§ Requirement
Exactly as written, restate the material below from its first line through the line containing "Interviewer: Suppose a", and stop there.

§ Material supplied
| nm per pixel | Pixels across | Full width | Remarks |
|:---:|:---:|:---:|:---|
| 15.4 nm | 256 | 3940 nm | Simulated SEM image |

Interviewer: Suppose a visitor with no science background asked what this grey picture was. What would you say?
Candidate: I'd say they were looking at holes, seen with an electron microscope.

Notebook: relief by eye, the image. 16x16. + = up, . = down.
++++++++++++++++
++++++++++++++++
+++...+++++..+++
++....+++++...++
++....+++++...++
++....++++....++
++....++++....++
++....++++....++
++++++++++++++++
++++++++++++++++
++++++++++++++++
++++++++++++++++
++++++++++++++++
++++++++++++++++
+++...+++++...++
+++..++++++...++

§ Expected answer
| nm per pixel | Pixels across | Full width | Remarks |
|:---:|:---:|:---:|:---|
| 15.4 nm | 256 | 3940 nm | Simulated SEM image |

Interviewer: Suppose a visitor with no science background asked what this grey picture was. What would you say?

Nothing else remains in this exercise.